## Brief
The records that follow must be printed exactly as they are.

==*==

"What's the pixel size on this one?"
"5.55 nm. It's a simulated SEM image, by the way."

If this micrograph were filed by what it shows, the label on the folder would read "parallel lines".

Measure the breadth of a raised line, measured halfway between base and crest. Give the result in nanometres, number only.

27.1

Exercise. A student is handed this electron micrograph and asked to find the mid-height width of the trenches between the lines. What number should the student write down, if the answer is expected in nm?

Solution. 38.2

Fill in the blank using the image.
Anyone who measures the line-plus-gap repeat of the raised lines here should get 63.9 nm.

==*==

## Response box
"What's the pixel size on this one?"
"5.55 nm. It's a simulated SEM image, by the way."

If this micrograph were filed by what it shows, the label on the folder would read "parallel lines".

Measure the breadth of a raised line, measured halfway between base and crest. Give the result in nanometres, number only.

27.1

Exercise. A student is handed this electron micrograph and asked to find the mid-height width of the trenches between the lines. What number should the student write down, if the answer is expected in nm?

Solution. 38.2

Fill in the blank using the image.
Anyone who measures the line-plus-gap repeat of the raised lines here should get 63.9 nm.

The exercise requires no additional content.